**DATA FOR ANALYSIS**
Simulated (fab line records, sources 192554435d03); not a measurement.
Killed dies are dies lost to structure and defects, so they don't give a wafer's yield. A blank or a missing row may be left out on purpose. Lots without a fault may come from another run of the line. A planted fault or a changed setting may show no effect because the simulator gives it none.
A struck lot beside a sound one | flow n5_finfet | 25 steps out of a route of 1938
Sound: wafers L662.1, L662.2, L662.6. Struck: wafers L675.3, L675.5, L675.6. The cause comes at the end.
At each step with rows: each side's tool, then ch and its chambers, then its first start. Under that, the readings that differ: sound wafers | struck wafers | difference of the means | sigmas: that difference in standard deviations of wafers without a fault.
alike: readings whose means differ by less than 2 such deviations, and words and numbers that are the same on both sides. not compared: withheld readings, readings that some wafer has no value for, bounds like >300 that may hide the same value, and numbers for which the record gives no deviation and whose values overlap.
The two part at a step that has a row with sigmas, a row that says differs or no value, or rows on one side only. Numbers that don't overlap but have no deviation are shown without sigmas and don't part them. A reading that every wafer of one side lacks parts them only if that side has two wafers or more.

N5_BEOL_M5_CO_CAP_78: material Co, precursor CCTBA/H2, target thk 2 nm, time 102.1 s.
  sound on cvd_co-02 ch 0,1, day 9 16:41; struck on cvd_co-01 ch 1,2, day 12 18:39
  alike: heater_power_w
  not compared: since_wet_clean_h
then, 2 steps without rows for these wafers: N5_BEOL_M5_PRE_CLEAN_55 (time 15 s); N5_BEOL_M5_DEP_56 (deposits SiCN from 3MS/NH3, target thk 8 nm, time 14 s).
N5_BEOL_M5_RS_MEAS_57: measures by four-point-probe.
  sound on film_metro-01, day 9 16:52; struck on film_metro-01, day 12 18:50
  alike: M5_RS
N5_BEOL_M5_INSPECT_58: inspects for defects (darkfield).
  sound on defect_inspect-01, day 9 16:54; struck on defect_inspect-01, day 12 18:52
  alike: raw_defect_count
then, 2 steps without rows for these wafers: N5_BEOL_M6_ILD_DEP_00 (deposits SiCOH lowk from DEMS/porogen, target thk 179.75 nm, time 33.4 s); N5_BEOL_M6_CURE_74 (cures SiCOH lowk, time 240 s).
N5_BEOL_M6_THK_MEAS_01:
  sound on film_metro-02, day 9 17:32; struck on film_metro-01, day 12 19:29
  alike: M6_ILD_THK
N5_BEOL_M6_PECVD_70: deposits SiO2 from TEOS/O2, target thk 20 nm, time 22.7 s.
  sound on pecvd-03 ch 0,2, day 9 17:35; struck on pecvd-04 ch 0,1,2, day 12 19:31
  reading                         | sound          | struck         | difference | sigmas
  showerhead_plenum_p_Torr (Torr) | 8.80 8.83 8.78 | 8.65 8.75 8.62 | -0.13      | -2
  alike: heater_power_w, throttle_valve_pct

**REQUIREMENT**
The listing above holds a line with "sound on film_metro-02, day" and a line with "showerhead_plenum_p_Torr (Torr) |". Print the stretch from the first through the second, exactly and alone.

**YOUR RESPONSE**
  sound on film_metro-02, day 9 17:32; struck on film_metro-01, day 12 19:29
  alike: M6_ILD_THK
N5_BEOL_M6_PECVD_70: deposits SiO2 from TEOS/O2, target thk 20 nm, time 22.7 s.
  sound on pecvd-03 ch 0,2, day 9 17:35; struck on pecvd-04 ch 0,1,2, day 12 19:31
  reading                         | sound          | struck         | difference | sigmas
  showerhead_plenum_p_Torr (Torr) | 8.80 8.83 8.78 | 8.65 8.75 8.62 | -0.13      | -2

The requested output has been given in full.